■ **SOURCE DATA**
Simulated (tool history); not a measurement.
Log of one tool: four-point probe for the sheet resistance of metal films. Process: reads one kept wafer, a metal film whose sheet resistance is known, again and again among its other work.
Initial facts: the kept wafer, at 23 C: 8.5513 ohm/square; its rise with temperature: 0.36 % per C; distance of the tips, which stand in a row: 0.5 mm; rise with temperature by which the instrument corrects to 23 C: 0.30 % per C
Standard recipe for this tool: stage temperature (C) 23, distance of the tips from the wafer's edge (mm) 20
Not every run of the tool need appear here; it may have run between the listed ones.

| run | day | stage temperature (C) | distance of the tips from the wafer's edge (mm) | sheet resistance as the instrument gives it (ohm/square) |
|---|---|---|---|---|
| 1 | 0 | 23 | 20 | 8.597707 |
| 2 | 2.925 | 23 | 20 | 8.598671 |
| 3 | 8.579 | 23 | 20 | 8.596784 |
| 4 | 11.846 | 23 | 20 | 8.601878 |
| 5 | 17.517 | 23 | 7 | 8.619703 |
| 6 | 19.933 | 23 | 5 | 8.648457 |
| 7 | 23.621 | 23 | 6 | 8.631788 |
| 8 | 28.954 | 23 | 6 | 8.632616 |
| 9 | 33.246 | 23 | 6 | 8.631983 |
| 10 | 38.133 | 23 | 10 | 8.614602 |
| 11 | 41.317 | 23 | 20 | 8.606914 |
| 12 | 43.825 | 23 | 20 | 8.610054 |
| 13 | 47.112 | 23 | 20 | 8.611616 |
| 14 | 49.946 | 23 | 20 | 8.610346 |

■ **ASSIGNED TASK**
Copy exactly the lines that run from the first line of the data to the line containing "20 | 8.611616 |", please, with both ends included and nothing else.

■ **WRITTEN REPLY**
Simulated (tool history); not a measurement.
Log of one tool: four-point probe for the sheet resistance of metal films. Process: reads one kept wafer, a metal film whose sheet resistance is known, again and again among its other work.
Initial facts: the kept wafer, at 23 C: 8.5513 ohm/square; its rise with temperature: 0.36 % per C; distance of the tips, which stand in a row: 0.5 mm; rise with temperature by which the instrument corrects to 23 C: 0.30 % per C
Standard recipe for this tool: stage temperature (C) 23, distance of the tips from the wafer's edge (mm) 20
Not every run of the tool need appear here; it may have run between the listed ones.

| run | day | stage temperature (C) | distance of the tips from the wafer's edge (mm) | sheet resistance as the instrument gives it (ohm/square) |
|---|---|---|---|---|
| 1 | 0 | 23 | 20 | 8.597707 |
| 2 | 2.925 | 23 | 20 | 8.598671 |
| 3 | 8.579 | 23 | 20 | 8.596784 |
| 4 | 11.846 | 23 | 20 | 8.601878 |
| 5 | 17.517 | 23 | 7 | 8.619703 |
| 6 | 19.933 | 23 | 5 | 8.648457 |
| 7 | 23.621 | 23 | 6 | 8.631788 |
| 8 | 28.954 | 23 | 6 | 8.632616 |
| 9 | 33.246 | 23 | 6 | 8.631983 |
| 10 | 38.133 | 23 | 10 | 8.614602 |
| 11 | 41.317 | 23 | 20 | 8.606914 |
| 12 | 43.825 | 23 | 20 | 8.610054 |
| 13 | 47.112 | 23 | 20 | 8.611616 |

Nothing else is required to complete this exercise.